*Work request*.
Each record must be printed exactly as given.

*Excerpted records*.
:::::

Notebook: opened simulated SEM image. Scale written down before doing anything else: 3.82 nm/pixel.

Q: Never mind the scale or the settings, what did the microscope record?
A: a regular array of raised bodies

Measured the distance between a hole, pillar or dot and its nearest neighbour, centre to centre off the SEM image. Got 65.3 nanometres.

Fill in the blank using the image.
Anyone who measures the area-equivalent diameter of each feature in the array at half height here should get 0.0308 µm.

:::::

*Response box*.
Notebook: opened simulated SEM image. Scale written down before doing anything else: 3.82 nm/pixel.

Q: Never mind the scale or the settings, what did the microscope record?
A: a regular array of raised bodies

Measured the distance between a hole, pillar or dot and its nearest neighbour, centre to centre off the SEM image. Got 65.3 nanometres.

Fill in the blank using the image.
Anyone who measures the area-equivalent diameter of each feature in the array at half height here should get 0.0308 µm.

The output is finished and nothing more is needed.